Source material section start
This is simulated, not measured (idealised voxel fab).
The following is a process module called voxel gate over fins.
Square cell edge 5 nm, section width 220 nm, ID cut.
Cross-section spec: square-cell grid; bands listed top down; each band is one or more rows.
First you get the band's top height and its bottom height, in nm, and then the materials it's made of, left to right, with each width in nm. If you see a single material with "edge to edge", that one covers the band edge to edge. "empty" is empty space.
Source material section end

Would you reproduce every record above exactly as it appears?

#### Answer space:
This is simulated, not measured (idealised voxel fab).
The following is a process module called voxel gate over fins.
Square cell edge 5 nm, section width 220 nm, ID cut.
Cross-section spec: square-cell grid; bands listed top down; each band is one or more rows.
First you get the band's top height and its bottom height, in nm, and then the materials it's made of, left to right, with each width in nm. If you see a single material with "edge to edge", that one covers the band edge to edge. "empty" is empty space.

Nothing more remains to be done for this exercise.